# REQUIREMENT
For the entries below, repeat exactly each line starting with the one that contains "8 EXPOSE: i-line" and going on through the one that contains "29 IMG COAT: i-line", and no others.

━━ RECORD EXCERPTS

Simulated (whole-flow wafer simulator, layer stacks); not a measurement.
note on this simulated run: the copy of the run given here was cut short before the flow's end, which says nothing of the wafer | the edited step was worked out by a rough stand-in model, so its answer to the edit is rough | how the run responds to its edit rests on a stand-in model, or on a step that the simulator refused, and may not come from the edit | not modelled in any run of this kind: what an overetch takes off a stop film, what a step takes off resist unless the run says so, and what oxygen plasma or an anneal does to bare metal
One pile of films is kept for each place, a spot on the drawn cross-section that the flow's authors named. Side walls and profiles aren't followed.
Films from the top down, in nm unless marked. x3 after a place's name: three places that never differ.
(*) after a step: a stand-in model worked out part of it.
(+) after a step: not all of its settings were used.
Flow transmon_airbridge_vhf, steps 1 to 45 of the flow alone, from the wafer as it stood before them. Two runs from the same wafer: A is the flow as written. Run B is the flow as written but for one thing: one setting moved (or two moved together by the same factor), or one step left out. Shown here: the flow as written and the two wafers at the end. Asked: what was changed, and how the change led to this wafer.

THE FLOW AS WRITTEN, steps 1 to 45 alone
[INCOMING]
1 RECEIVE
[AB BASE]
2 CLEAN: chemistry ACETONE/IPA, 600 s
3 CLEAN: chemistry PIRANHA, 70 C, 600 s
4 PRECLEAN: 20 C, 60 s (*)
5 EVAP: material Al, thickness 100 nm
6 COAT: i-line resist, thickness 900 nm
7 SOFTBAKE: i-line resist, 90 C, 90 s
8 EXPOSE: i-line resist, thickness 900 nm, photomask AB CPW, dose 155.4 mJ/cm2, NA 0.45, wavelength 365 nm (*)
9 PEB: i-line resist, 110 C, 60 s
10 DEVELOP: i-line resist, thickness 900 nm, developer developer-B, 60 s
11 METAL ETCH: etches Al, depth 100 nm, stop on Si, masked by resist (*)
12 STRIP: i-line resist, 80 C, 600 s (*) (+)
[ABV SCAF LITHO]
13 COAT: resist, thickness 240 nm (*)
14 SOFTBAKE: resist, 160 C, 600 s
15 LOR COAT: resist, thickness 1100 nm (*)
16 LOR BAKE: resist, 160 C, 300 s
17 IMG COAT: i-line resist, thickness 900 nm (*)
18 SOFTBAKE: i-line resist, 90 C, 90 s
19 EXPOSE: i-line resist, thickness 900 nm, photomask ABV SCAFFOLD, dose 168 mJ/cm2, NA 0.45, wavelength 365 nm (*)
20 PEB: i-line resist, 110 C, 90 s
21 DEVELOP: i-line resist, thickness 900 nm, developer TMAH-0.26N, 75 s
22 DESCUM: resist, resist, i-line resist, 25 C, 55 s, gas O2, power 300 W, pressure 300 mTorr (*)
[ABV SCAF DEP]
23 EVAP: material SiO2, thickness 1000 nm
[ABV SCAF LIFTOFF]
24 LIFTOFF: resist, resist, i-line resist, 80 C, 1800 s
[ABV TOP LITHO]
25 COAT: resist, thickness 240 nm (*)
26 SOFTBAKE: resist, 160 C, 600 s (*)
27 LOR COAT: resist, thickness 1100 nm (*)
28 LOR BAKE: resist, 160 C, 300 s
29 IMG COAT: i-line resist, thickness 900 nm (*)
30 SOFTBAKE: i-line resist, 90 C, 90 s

━━━━

# YOUR RESPONSE
8 EXPOSE: i-line resist, thickness 900 nm, photomask AB CPW, dose 155.4 mJ/cm2, NA 0.45, wavelength 365 nm (*)
9 PEB: i-line resist, 110 C, 60 s
10 DEVELOP: i-line resist, thickness 900 nm, developer developer-B, 60 s
11 METAL ETCH: etches Al, depth 100 nm, stop on Si, masked by resist (*)
12 STRIP: i-line resist, 80 C, 600 s (*) (+)
[ABV SCAF LITHO]
13 COAT: resist, thickness 240 nm (*)
14 SOFTBAKE: resist, 160 C, 600 s
15 LOR COAT: resist, thickness 1100 nm (*)
16 LOR BAKE: resist, 160 C, 300 s
17 IMG COAT: i-line resist, thickness 900 nm (*)
18 SOFTBAKE: i-line resist, 90 C, 90 s
19 EXPOSE: i-line resist, thickness 900 nm, photomask ABV SCAFFOLD, dose 168 mJ/cm2, NA 0.45, wavelength 365 nm (*)
20 PEB: i-line resist, 110 C, 90 s
21 DEVELOP: i-line resist, thickness 900 nm, developer TMAH-0.26N, 75 s
22 DESCUM: resist, resist, i-line resist, 25 C, 55 s, gas O2, power 300 W, pressure 300 mTorr (*)
[ABV SCAF DEP]
23 EVAP: material SiO2, thickness 1000 nm
[ABV SCAF LIFTOFF]
24 LIFTOFF: resist, resist, i-line resist, 80 C, 1800 s
[ABV TOP LITHO]
25 COAT: resist, thickness 240 nm (*)
26 SOFTBAKE: resist, 160 C, 600 s (*)
27 LOR COAT: resist, thickness 1100 nm (*)
28 LOR BAKE: resist, 160 C, 300 s
29 IMG COAT: i-line resist, thickness 900 nm (*)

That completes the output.